Input data Start Marker

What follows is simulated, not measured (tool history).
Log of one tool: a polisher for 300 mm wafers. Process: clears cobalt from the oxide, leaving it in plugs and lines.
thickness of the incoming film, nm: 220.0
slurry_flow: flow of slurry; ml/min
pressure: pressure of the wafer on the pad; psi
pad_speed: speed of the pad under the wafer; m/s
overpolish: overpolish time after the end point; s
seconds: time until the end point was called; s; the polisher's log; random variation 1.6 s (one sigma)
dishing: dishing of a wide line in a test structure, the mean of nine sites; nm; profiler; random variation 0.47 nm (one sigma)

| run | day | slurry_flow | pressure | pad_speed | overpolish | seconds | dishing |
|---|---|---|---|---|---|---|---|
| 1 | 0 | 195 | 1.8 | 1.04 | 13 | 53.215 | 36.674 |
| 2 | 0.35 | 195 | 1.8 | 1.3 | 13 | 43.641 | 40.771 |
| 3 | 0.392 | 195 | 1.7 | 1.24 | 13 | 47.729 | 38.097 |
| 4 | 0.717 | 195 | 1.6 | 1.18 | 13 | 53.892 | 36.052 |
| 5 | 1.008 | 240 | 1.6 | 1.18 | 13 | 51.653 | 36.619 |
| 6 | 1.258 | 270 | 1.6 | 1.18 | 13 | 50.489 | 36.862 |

Input data End Marker

* [Requirement]
Copy the records above faithfully. Begin at their first line, end at the line containing "slurry_flow: flow of slurry; ml/min", and include nothing else.

* [Written answer]
What follows is simulated, not measured (tool history).
Log of one tool: a polisher for 300 mm wafers. Process: clears cobalt from the oxide, leaving it in plugs and lines.
thickness of the incoming film, nm: 220.0
slurry_flow: flow of slurry; ml/min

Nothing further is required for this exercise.